**WORK TASK:** Each line from the start of the entries through the line that contains "8D (eight disciplines)" should be output exactly, please.

**RECORD SET:**
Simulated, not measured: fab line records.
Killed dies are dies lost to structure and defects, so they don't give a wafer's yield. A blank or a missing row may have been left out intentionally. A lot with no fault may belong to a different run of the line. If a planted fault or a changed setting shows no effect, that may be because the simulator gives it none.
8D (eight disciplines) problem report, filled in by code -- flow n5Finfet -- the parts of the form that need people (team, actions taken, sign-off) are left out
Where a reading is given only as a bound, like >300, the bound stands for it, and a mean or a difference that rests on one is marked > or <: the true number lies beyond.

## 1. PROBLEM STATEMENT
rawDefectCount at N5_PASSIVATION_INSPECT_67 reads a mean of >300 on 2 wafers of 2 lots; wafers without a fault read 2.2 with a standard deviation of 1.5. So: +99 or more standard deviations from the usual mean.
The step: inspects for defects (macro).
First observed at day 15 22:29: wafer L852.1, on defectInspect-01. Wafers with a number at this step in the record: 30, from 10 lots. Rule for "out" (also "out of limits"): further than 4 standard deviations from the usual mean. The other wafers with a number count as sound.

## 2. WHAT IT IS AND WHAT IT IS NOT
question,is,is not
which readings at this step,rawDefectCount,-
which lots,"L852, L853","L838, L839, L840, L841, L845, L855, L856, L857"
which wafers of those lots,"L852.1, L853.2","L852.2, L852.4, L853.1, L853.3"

**ANSWER AREA:**
Simulated, not measured: fab line records.
Killed dies are dies lost to structure and defects, so they don't give a wafer's yield. A blank or a missing row may have been left out intentionally. A lot with no fault may belong to a different run of the line. If a planted fault or a changed setting shows no effect, that may be because the simulator gives it none.
8D (eight disciplines) problem report, filled in by code -- flow n5Finfet -- the parts of the form that need people (team, actions taken, sign-off) are left out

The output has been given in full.